#####

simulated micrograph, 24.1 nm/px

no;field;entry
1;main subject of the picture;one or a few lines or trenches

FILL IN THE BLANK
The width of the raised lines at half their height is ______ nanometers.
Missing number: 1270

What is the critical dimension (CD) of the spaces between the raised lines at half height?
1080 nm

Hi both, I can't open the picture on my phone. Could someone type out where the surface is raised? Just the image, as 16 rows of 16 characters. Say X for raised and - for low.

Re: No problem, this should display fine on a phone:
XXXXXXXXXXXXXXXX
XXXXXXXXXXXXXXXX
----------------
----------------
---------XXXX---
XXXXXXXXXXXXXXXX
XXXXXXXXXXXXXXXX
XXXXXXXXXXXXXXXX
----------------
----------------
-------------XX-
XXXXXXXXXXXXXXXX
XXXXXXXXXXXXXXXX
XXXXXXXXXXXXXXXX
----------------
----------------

#####

Return exactly, please, the lines of the material from the first one down to and including the line where "Missing number: 1270" appears.

#### [Your solution]
simulated micrograph, 24.1 nm/px

no;field;entry
1;main subject of the picture;one or a few lines or trenches

FILL IN THE BLANK
The width of the raised lines at half their height is ______ nanometers.
Missing number: 1270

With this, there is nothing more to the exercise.